- Opening Delimiter -
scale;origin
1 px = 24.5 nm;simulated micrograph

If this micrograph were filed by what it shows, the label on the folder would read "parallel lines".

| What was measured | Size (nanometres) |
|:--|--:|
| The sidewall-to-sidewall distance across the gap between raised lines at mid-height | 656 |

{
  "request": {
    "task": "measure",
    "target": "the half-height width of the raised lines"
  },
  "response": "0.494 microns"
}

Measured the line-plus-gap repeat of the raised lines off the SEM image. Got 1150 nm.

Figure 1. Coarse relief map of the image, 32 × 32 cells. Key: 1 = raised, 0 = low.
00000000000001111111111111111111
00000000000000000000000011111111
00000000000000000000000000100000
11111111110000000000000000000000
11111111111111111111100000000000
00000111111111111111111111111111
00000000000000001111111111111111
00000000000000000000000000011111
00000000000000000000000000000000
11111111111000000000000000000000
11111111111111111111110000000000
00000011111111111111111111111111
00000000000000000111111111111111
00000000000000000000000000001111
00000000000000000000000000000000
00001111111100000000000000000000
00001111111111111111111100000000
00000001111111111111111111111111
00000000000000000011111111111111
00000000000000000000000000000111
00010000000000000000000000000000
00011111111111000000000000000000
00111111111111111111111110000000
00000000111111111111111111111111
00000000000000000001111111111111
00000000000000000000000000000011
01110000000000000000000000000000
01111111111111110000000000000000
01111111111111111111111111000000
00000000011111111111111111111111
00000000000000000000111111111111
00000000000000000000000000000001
- Closing Delimiter -

Work instruction >>
Using the data above, extract exactly the lines from the one that holds "00000000000001111111111111111111" to the one that holds "00000000000000000000111111111111", both ends included, and no others.

Task output >>
00000000000001111111111111111111
00000000000000000000000011111111
00000000000000000000000000100000
11111111110000000000000000000000
11111111111111111111100000000000
00000111111111111111111111111111
00000000000000001111111111111111
00000000000000000000000000011111
00000000000000000000000000000000
11111111111000000000000000000000
11111111111111111111110000000000
00000011111111111111111111111111
00000000000000000111111111111111
00000000000000000000000000001111
00000000000000000000000000000000
00001111111100000000000000000000
00001111111111111111111100000000
00000001111111111111111111111111
00000000000000000011111111111111
00000000000000000000000000000111
00010000000000000000000000000000
00011111111111000000000000000000
00111111111111111111111110000000
00000000111111111111111111111111
00000000000000000001111111111111
00000000000000000000000000000011
01110000000000000000000000000000
01111111111111110000000000000000
01111111111111111111111111000000
00000000011111111111111111111111
00000000000000000000111111111111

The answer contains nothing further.